--------------------------------

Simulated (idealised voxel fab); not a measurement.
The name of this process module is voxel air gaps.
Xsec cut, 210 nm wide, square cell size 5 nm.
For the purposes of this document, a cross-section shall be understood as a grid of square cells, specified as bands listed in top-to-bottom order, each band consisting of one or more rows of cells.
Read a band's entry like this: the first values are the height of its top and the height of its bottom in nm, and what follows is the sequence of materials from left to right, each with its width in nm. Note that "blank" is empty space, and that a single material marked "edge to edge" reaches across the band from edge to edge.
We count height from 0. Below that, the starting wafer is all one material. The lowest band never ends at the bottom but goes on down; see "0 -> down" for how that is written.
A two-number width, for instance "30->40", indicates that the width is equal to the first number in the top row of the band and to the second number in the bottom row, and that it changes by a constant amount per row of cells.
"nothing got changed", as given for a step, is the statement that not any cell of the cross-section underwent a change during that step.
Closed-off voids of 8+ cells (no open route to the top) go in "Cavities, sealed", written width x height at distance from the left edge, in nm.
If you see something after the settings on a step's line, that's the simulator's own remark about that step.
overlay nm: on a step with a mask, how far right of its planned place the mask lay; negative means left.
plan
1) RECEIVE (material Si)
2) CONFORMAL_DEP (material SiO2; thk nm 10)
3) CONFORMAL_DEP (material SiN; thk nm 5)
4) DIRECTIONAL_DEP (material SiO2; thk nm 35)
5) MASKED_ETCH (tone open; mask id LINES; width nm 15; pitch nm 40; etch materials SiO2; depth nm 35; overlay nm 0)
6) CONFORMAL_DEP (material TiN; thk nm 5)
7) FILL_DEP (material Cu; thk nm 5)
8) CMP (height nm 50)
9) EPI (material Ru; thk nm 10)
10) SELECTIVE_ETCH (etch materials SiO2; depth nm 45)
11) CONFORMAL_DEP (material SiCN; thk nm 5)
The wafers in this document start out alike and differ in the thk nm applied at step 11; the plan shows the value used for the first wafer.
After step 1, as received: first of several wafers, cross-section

--------------------------------

WORK REQUEST: Within the material above, transcribe exactly the lines that run from the line holding "1) RECEIVE (material Si)" through the line holding "The wafers in".

WRITTEN SOLUTION:
1) RECEIVE (material Si)
2) CONFORMAL_DEP (material SiO2; thk nm 10)
3) CONFORMAL_DEP (material SiN; thk nm 5)
4) DIRECTIONAL_DEP (material SiO2; thk nm 35)
5) MASKED_ETCH (tone open; mask id LINES; width nm 15; pitch nm 40; etch materials SiO2; depth nm 35; overlay nm 0)
6) CONFORMAL_DEP (material TiN; thk nm 5)
7) FILL_DEP (material Cu; thk nm 5)
8) CMP (height nm 50)
9) EPI (material Ru; thk nm 10)
10) SELECTIVE_ETCH (etch materials SiO2; depth nm 45)
11) CONFORMAL_DEP (material SiCN; thk nm 5)
The wafers in this document start out alike and differ in the thk nm applied at step 11; the plan shows the value used for the first wafer.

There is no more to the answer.